▬▬▬
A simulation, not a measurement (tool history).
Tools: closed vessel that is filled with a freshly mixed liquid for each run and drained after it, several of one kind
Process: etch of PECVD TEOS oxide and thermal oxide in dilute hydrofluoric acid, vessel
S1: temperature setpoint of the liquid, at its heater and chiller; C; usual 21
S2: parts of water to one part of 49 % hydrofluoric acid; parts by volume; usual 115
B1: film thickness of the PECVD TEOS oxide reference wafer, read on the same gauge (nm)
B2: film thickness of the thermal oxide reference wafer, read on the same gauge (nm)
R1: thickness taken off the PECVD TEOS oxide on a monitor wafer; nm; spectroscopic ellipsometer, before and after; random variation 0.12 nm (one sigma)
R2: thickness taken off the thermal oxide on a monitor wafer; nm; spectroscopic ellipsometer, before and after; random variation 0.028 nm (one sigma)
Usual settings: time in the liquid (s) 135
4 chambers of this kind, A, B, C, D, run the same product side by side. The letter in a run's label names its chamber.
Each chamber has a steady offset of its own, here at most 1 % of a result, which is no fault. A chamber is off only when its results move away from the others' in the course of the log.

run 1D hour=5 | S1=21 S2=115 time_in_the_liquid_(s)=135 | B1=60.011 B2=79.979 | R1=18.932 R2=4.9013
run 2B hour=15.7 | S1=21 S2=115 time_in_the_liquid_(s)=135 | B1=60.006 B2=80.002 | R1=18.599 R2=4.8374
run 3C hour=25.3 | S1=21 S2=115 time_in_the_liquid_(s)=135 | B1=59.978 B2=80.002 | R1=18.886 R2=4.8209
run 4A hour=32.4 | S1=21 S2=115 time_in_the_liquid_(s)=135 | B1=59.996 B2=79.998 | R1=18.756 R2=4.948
▬▬▬

# [Work task]
The output must consist solely of the lines from the first line of the records through the line containing "S1: temperature setpoint", reproduced exactly.

# [Exercise answer]
A simulation, not a measurement (tool history).
Tools: closed vessel that is filled with a freshly mixed liquid for each run and drained after it, several of one kind
Process: etch of PECVD TEOS oxide and thermal oxide in dilute hydrofluoric acid, vessel
S1: temperature setpoint of the liquid, at its heater and chiller; C; usual 21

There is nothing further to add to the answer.